- [Required action]: Beginning with the first entry, set down each one exactly as shown.

::::::::

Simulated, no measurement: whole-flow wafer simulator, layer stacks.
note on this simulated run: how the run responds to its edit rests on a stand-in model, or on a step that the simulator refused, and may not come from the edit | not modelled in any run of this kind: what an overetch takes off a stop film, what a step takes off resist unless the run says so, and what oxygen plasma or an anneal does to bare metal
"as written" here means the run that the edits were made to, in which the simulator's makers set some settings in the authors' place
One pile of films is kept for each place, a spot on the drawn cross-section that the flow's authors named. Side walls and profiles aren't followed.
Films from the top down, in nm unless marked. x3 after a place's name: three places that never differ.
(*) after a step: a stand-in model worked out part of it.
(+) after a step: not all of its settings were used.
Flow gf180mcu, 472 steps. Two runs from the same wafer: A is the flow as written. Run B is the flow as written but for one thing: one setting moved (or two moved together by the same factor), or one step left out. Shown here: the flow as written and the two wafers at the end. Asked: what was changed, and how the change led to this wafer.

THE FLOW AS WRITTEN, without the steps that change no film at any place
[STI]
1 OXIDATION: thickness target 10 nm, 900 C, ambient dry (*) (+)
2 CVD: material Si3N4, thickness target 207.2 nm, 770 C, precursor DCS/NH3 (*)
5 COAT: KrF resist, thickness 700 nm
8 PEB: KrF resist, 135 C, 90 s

::::::::

- [Task response]:
Simulated, no measurement: whole-flow wafer simulator, layer stacks.
note on this simulated run: how the run responds to its edit rests on a stand-in model, or on a step that the simulator refused, and may not come from the edit | not modelled in any run of this kind: what an overetch takes off a stop film, what a step takes off resist unless the run says so, and what oxygen plasma or an anneal does to bare metal
"as written" here means the run that the edits were made to, in which the simulator's makers set some settings in the authors' place
One pile of films is kept for each place, a spot on the drawn cross-section that the flow's authors named. Side walls and profiles aren't followed.
Films from the top down, in nm unless marked. x3 after a place's name: three places that never differ.
(*) after a step: a stand-in model worked out part of it.
(+) after a step: not all of its settings were used.
Flow gf180mcu, 472 steps. Two runs from the same wafer: A is the flow as written. Run B is the flow as written but for one thing: one setting moved (or two moved together by the same factor), or one step left out. Shown here: the flow as written and the two wafers at the end. Asked: what was changed, and how the change led to this wafer.

THE FLOW AS WRITTEN, without the steps that change no film at any place
[STI]
1 OXIDATION: thickness target 10 nm, 900 C, ambient dry (*) (+)
2 CVD: material Si3N4, thickness target 207.2 nm, 770 C, precursor DCS/NH3 (*)
5 COAT: KrF resist, thickness 700 nm
8 PEB: KrF resist, 135 C, 90 s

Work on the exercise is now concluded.